---- PROVIDED MATERIAL
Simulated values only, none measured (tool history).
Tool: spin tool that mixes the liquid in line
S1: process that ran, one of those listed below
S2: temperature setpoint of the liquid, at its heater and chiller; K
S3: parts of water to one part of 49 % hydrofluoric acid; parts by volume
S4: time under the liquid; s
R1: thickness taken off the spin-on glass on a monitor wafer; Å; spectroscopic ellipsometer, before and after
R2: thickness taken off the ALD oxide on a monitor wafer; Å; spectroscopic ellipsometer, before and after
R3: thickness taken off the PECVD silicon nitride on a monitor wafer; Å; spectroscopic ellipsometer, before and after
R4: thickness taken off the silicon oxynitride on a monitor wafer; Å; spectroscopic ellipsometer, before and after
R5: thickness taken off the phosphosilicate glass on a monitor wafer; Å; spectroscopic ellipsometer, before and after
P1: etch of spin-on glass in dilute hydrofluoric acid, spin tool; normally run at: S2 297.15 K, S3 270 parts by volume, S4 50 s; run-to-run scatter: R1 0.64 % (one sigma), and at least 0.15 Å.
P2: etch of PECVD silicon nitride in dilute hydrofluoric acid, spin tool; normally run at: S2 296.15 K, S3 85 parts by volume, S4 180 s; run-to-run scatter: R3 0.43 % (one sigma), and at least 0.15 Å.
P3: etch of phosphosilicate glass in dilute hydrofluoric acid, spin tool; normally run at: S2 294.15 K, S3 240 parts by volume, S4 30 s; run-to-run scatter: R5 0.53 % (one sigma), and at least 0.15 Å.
--------

Each record above should be repeated exactly as it appears.

Simulated values only, none measured (tool history).
Tool: spin tool that mixes the liquid in line
S1: process that ran, one of those listed below
S2: temperature setpoint of the liquid, at its heater and chiller; K
S3: parts of water to one part of 49 % hydrofluoric acid; parts by volume
S4: time under the liquid; s
R1: thickness taken off the spin-on glass on a monitor wafer; Å; spectroscopic ellipsometer, before and after
R2: thickness taken off the ALD oxide on a monitor wafer; Å; spectroscopic ellipsometer, before and after
R3: thickness taken off the PECVD silicon nitride on a monitor wafer; Å; spectroscopic ellipsometer, before and after
R4: thickness taken off the silicon oxynitride on a monitor wafer; Å; spectroscopic ellipsometer, before and after
R5: thickness taken off the phosphosilicate glass on a monitor wafer; Å; spectroscopic ellipsometer, before and after
P1: etch of spin-on glass in dilute hydrofluoric acid, spin tool; normally run at: S2 297.15 K, S3 270 parts by volume, S4 50 s; run-to-run scatter: R1 0.64 % (one sigma), and at least 0.15 Å.
P2: etch of PECVD silicon nitride in dilute hydrofluoric acid, spin tool; normally run at: S2 296.15 K, S3 85 parts by volume, S4 180 s; run-to-run scatter: R3 0.43 % (one sigma), and at least 0.15 Å.
P3: etch of phosphosilicate glass in dilute hydrofluoric acid, spin tool; normally run at: S2 294.15 K, S3 240 parts by volume, S4 30 s; run-to-run scatter: R5 0.53 % (one sigma), and at least 0.15 Å.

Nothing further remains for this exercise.